Required action
Write out again, exactly, the lines of the listing below from the first one through the one that contains "FYI the section", and no other lines.

Study material
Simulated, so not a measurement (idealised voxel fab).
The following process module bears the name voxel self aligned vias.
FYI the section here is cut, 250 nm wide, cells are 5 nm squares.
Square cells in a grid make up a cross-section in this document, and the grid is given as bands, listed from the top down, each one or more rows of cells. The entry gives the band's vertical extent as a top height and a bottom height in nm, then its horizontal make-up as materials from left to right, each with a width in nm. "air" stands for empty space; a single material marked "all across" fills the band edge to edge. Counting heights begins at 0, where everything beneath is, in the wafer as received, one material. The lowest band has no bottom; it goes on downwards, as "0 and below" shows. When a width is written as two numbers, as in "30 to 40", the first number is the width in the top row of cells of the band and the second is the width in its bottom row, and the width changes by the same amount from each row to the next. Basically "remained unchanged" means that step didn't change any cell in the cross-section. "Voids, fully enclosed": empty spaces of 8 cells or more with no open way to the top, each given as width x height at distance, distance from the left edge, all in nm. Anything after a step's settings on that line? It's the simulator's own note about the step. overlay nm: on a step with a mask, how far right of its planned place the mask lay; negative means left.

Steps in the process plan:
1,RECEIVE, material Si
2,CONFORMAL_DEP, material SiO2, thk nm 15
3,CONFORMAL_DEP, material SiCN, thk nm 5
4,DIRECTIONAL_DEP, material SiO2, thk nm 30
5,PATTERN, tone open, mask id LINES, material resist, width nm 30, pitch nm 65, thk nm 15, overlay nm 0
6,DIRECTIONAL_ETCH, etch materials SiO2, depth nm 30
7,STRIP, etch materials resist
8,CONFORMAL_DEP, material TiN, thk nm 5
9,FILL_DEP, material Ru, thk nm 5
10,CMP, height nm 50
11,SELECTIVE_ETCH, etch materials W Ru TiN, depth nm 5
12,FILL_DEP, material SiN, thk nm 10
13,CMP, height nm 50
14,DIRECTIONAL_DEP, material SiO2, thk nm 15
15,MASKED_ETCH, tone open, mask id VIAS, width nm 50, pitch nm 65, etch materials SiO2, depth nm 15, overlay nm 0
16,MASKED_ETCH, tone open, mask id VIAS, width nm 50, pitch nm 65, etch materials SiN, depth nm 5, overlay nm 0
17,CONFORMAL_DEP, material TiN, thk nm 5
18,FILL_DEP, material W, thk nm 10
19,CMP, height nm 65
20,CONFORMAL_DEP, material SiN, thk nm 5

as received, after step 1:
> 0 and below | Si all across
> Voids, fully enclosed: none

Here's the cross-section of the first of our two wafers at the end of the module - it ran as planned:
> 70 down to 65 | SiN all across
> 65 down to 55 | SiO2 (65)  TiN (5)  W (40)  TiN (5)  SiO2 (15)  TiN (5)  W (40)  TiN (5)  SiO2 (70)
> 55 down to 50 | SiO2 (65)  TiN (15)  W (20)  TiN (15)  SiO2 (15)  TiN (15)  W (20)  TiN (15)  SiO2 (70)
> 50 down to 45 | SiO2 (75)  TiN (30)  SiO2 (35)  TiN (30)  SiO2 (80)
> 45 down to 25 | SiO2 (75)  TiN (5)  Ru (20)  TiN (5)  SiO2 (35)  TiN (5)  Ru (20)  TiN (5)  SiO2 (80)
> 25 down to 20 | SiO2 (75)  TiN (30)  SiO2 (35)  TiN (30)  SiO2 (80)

Task output
Simulated, so not a measurement (idealised voxel fab).
The following process module bears the name voxel self aligned vias.
FYI the section here is cut, 250 nm wide, cells are 5 nm squares.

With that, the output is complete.